◆ ◆ ◆ ◆ ◆ ◆ ◆
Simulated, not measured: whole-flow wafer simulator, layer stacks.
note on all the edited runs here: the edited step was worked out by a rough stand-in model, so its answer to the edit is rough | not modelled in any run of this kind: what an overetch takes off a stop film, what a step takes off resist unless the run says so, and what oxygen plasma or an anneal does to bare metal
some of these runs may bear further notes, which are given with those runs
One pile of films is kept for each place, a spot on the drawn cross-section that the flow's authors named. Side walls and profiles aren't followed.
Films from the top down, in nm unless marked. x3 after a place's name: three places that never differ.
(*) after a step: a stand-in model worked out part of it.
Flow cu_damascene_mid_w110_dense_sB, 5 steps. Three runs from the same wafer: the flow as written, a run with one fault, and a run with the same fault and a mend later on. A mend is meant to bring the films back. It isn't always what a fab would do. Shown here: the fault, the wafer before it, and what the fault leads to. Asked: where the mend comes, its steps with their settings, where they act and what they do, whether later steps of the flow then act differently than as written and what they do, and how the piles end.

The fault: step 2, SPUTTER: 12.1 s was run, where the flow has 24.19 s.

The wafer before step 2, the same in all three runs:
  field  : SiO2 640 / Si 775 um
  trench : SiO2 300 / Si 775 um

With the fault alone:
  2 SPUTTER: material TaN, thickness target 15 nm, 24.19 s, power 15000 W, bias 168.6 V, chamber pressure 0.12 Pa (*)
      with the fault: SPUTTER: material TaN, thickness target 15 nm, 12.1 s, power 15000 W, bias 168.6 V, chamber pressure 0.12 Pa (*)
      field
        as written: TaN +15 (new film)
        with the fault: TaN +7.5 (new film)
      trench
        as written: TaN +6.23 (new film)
◆ ◆ ◆ ◆ ◆ ◆ ◆

Required action — The answer should contain every line of the data, unchanged.

Task answer —
Simulated, not measured: whole-flow wafer simulator, layer stacks.
note on all the edited runs here: the edited step was worked out by a rough stand-in model, so its answer to the edit is rough | not modelled in any run of this kind: what an overetch takes off a stop film, what a step takes off resist unless the run says so, and what oxygen plasma or an anneal does to bare metal
some of these runs may bear further notes, which are given with those runs
One pile of films is kept for each place, a spot on the drawn cross-section that the flow's authors named. Side walls and profiles aren't followed.
Films from the top down, in nm unless marked. x3 after a place's name: three places that never differ.
(*) after a step: a stand-in model worked out part of it.
Flow cu_damascene_mid_w110_dense_sB, 5 steps. Three runs from the same wafer: the flow as written, a run with one fault, and a run with the same fault and a mend later on. A mend is meant to bring the films back. It isn't always what a fab would do. Shown here: the fault, the wafer before it, and what the fault leads to. Asked: where the mend comes, its steps with their settings, where they act and what they do, whether later steps of the flow then act differently than as written and what they do, and how the piles end.

The fault: step 2, SPUTTER: 12.1 s was run, where the flow has 24.19 s.

The wafer before step 2, the same in all three runs:
  field  : SiO2 640 / Si 775 um
  trench : SiO2 300 / Si 775 um

With the fault alone:
  2 SPUTTER: material TaN, thickness target 15 nm, 24.19 s, power 15000 W, bias 168.6 V, chamber pressure 0.12 Pa (*)
      with the fault: SPUTTER: material TaN, thickness target 15 nm, 12.1 s, power 15000 W, bias 168.6 V, chamber pressure 0.12 Pa (*)
      field
        as written: TaN +15 (new film)
        with the fault: TaN +7.5 (new film)
      trench
        as written: TaN +6.23 (new film)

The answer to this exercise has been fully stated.